EXERCISE
For the records that follow, please set down exactly the lines between the one holding "3 op CONFORMAL_DEP | material SiN | thk nm 10" and the one holding "33 op DIRECTIONAL_DEP", inclusive, and only those.

RECORD EXCERPTS
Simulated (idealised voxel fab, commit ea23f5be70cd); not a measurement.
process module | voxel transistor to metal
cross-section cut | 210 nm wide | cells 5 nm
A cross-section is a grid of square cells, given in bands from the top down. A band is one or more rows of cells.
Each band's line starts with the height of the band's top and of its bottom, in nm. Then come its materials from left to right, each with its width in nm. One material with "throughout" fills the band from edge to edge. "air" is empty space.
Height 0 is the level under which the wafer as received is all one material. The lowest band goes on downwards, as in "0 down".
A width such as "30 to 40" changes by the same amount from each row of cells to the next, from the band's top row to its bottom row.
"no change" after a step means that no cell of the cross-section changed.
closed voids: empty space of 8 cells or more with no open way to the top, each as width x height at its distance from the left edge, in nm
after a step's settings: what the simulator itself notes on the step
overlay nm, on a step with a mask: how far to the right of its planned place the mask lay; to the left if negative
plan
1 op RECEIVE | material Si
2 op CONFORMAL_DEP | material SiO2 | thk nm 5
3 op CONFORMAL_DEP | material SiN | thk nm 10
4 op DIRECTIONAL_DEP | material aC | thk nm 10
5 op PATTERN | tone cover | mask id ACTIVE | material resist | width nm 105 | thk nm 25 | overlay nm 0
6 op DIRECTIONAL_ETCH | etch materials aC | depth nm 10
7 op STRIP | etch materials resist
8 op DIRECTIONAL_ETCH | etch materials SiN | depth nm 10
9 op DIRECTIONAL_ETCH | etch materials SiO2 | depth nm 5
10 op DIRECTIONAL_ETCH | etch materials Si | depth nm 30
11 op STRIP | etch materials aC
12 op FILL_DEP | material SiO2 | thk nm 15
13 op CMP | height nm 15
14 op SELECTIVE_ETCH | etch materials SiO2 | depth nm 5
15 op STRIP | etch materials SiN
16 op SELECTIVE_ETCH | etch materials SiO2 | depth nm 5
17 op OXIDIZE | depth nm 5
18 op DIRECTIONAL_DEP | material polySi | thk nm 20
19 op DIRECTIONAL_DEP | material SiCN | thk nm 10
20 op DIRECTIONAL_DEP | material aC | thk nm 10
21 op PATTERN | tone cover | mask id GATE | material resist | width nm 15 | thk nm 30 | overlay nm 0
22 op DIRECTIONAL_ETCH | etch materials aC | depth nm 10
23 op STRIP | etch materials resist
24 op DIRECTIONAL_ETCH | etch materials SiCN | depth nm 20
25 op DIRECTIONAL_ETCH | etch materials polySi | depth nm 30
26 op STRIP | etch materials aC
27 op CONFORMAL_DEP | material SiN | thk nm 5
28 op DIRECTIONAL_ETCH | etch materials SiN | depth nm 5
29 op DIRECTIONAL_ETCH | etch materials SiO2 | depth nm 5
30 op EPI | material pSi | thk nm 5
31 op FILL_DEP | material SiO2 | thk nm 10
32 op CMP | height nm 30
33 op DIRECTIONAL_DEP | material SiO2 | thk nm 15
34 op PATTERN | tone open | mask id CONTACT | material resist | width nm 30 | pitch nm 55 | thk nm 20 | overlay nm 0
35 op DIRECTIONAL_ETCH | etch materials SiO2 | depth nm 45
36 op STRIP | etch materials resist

TASK RESULT
3 op CONFORMAL_DEP | material SiN | thk nm 10
4 op DIRECTIONAL_DEP | material aC | thk nm 10
5 op PATTERN | tone cover | mask id ACTIVE | material resist | width nm 105 | thk nm 25 | overlay nm 0
6 op DIRECTIONAL_ETCH | etch materials aC | depth nm 10
7 op STRIP | etch materials resist
8 op DIRECTIONAL_ETCH | etch materials SiN | depth nm 10
9 op DIRECTIONAL_ETCH | etch materials SiO2 | depth nm 5
10 op DIRECTIONAL_ETCH | etch materials Si | depth nm 30
11 op STRIP | etch materials aC
12 op FILL_DEP | material SiO2 | thk nm 15
13 op CMP | height nm 15
14 op SELECTIVE_ETCH | etch materials SiO2 | depth nm 5
15 op STRIP | etch materials SiN
16 op SELECTIVE_ETCH | etch materials SiO2 | depth nm 5
17 op OXIDIZE | depth nm 5
18 op DIRECTIONAL_DEP | material polySi | thk nm 20
19 op DIRECTIONAL_DEP | material SiCN | thk nm 10
20 op DIRECTIONAL_DEP | material aC | thk nm 10
21 op PATTERN | tone cover | mask id GATE | material resist | width nm 15 | thk nm 30 | overlay nm 0
22 op DIRECTIONAL_ETCH | etch materials aC | depth nm 10
23 op STRIP | etch materials resist
24 op DIRECTIONAL_ETCH | etch materials SiCN | depth nm 20
25 op DIRECTIONAL_ETCH | etch materials polySi | depth nm 30
26 op STRIP | etch materials aC
27 op CONFORMAL_DEP | material SiN | thk nm 5
28 op DIRECTIONAL_ETCH | etch materials SiN | depth nm 5
29 op DIRECTIONAL_ETCH | etch materials SiO2 | depth nm 5
30 op EPI | material pSi | thk nm 5
31 op FILL_DEP | material SiO2 | thk nm 10
32 op CMP | height nm 30
33 op DIRECTIONAL_DEP | material SiO2 | thk nm 15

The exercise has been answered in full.